Input data: Begin

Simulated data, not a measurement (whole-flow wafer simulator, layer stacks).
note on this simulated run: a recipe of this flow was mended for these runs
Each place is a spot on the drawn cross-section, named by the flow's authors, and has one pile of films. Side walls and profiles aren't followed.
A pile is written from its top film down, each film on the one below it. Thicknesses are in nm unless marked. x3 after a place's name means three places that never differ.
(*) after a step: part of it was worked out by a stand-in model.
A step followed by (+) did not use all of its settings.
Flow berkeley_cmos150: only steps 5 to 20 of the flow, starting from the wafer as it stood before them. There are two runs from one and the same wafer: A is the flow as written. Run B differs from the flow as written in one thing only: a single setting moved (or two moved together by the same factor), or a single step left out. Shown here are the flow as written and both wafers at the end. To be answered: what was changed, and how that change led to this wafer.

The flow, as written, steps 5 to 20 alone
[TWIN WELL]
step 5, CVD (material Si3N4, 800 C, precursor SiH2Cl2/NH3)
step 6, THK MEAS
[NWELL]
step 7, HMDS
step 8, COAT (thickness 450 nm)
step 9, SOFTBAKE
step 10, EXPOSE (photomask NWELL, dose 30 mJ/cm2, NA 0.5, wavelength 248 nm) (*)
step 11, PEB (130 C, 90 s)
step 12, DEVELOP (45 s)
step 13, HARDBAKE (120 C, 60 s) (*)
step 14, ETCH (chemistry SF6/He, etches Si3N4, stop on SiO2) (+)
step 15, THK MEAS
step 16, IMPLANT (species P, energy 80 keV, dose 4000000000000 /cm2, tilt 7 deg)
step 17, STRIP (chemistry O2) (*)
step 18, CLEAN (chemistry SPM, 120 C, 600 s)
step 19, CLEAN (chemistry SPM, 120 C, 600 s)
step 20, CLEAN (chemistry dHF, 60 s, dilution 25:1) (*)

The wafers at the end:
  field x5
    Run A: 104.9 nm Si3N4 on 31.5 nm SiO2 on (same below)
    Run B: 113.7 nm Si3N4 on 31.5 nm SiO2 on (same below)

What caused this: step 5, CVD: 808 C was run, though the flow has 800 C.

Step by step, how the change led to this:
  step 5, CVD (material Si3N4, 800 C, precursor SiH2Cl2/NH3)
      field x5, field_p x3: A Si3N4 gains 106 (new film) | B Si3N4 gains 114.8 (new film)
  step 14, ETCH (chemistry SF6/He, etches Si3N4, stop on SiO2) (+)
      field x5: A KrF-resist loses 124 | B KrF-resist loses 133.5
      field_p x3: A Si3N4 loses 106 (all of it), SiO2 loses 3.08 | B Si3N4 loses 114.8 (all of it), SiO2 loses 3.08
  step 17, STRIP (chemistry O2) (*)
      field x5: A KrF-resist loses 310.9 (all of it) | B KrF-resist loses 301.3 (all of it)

Input data: End

Above are the entries; repeat their lines exactly, from the first through the one that contains "A step followed".

Simulated data, not a measurement (whole-flow wafer simulator, layer stacks).
note on this simulated run: a recipe of this flow was mended for these runs
Each place is a spot on the drawn cross-section, named by the flow's authors, and has one pile of films. Side walls and profiles aren't followed.
A pile is written from its top film down, each film on the one below it. Thicknesses are in nm unless marked. x3 after a place's name means three places that never differ.
(*) after a step: part of it was worked out by a stand-in model.
A step followed by (+) did not use all of its settings.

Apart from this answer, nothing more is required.